▶ **Source material**:
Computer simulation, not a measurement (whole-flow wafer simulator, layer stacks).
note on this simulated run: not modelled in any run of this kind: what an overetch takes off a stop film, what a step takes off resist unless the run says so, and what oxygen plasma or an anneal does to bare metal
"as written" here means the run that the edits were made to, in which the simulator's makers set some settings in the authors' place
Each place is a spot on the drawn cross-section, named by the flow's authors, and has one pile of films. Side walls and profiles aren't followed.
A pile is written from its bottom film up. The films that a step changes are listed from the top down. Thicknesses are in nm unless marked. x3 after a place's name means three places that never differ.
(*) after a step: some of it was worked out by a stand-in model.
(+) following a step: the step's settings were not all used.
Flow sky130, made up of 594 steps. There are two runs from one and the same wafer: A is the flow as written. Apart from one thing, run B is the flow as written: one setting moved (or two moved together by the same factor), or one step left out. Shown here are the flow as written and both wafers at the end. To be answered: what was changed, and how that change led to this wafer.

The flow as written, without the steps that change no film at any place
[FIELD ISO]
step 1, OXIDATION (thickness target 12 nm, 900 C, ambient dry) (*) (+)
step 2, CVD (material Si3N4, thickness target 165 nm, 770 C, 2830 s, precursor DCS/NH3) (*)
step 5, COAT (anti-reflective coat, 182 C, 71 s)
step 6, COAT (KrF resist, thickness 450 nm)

▶ **Work order**: Return the data above in full, keeping each line exactly as it stands.

▶ **Answer space**:
Computer simulation, not a measurement (whole-flow wafer simulator, layer stacks).
note on this simulated run: not modelled in any run of this kind: what an overetch takes off a stop film, what a step takes off resist unless the run says so, and what oxygen plasma or an anneal does to bare metal
"as written" here means the run that the edits were made to, in which the simulator's makers set some settings in the authors' place
Each place is a spot on the drawn cross-section, named by the flow's authors, and has one pile of films. Side walls and profiles aren't followed.
A pile is written from its bottom film up. The films that a step changes are listed from the top down. Thicknesses are in nm unless marked. x3 after a place's name means three places that never differ.
(*) after a step: some of it was worked out by a stand-in model.
(+) following a step: the step's settings were not all used.
Flow sky130, made up of 594 steps. There are two runs from one and the same wafer: A is the flow as written. Apart from one thing, run B is the flow as written: one setting moved (or two moved together by the same factor), or one step left out. Shown here are the flow as written and both wafers at the end. To be answered: what was changed, and how that change led to this wafer.

The flow as written, without the steps that change no film at any place
[FIELD ISO]
step 1, OXIDATION (thickness target 12 nm, 900 C, ambient dry) (*) (+)
step 2, CVD (material Si3N4, thickness target 165 nm, 770 C, 2830 s, precursor DCS/NH3) (*)
step 5, COAT (anti-reflective coat, 182 C, 71 s)
step 6, COAT (KrF resist, thickness 450 nm)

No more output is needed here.